Copy the data exactly.

### PROVIDED DATA
________
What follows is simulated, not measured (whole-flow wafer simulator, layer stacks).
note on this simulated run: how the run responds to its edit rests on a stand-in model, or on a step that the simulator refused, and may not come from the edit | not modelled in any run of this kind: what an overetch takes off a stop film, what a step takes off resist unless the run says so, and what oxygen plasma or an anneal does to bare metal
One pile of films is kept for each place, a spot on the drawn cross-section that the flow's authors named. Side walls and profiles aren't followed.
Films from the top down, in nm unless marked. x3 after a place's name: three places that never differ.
________

### EXERCISE RESULT
What follows is simulated, not measured (whole-flow wafer simulator, layer stacks).
note on this simulated run: how the run responds to its edit rests on a stand-in model, or on a step that the simulator refused, and may not come from the edit | not modelled in any run of this kind: what an overetch takes off a stop film, what a step takes off resist unless the run says so, and what oxygen plasma or an anneal does to bare metal
One pile of films is kept for each place, a spot on the drawn cross-section that the flow's authors named. Side walls and profiles aren't followed.
Films from the top down, in nm unless marked. x3 after a place's name: three places that never differ.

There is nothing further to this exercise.